+++

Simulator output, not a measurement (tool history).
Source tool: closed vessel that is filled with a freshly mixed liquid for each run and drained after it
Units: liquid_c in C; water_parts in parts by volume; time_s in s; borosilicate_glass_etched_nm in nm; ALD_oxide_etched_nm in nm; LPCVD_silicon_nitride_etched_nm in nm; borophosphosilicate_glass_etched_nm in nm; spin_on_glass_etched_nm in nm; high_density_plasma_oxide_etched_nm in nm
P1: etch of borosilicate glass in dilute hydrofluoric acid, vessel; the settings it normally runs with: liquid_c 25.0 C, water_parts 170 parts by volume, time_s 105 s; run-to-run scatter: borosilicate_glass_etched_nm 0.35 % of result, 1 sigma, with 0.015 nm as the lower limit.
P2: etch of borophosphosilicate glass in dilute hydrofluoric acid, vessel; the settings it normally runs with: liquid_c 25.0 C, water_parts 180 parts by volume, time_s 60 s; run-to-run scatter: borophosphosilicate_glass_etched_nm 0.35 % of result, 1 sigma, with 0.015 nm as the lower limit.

+++

Every record above needs to be repeated word for word.

Simulator output, not a measurement (tool history).
Source tool: closed vessel that is filled with a freshly mixed liquid for each run and drained after it
Units: liquid_c in C; water_parts in parts by volume; time_s in s; borosilicate_glass_etched_nm in nm; ALD_oxide_etched_nm in nm; LPCVD_silicon_nitride_etched_nm in nm; borophosphosilicate_glass_etched_nm in nm; spin_on_glass_etched_nm in nm; high_density_plasma_oxide_etched_nm in nm
P1: etch of borosilicate glass in dilute hydrofluoric acid, vessel; the settings it normally runs with: liquid_c 25.0 C, water_parts 170 parts by volume, time_s 105 s; run-to-run scatter: borosilicate_glass_etched_nm 0.35 % of result, 1 sigma, with 0.015 nm as the lower limit.
P2: etch of borophosphosilicate glass in dilute hydrofluoric acid, vessel; the settings it normally runs with: liquid_c 25.0 C, water_parts 180 parts by volume, time_s 60 s; run-to-run scatter: borophosphosilicate_glass_etched_nm 0.35 % of result, 1 sigma, with 0.015 nm as the lower limit.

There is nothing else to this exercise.